→ DATASET EXTRACT:
::::::::

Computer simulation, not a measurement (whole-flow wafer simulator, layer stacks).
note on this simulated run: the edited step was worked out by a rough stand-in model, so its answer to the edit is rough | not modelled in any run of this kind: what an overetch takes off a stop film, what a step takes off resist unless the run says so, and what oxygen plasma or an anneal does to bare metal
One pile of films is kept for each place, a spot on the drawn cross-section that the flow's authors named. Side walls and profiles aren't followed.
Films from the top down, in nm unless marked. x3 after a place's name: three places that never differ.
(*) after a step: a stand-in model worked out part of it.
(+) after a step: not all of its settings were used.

::::::::

→ REQUIRED ACTION: Could you reproduce every record above exactly as it stands?

→ RESPONSE AREA:
Computer simulation, not a measurement (whole-flow wafer simulator, layer stacks).
note on this simulated run: the edited step was worked out by a rough stand-in model, so its answer to the edit is rough | not modelled in any run of this kind: what an overetch takes off a stop film, what a step takes off resist unless the run says so, and what oxygen plasma or an anneal does to bare metal
One pile of films is kept for each place, a spot on the drawn cross-section that the flow's authors named. Side walls and profiles aren't followed.
Films from the top down, in nm unless marked. x3 after a place's name: three places that never differ.
(*) after a step: a stand-in model worked out part of it.
(+) after a step: not all of its settings were used.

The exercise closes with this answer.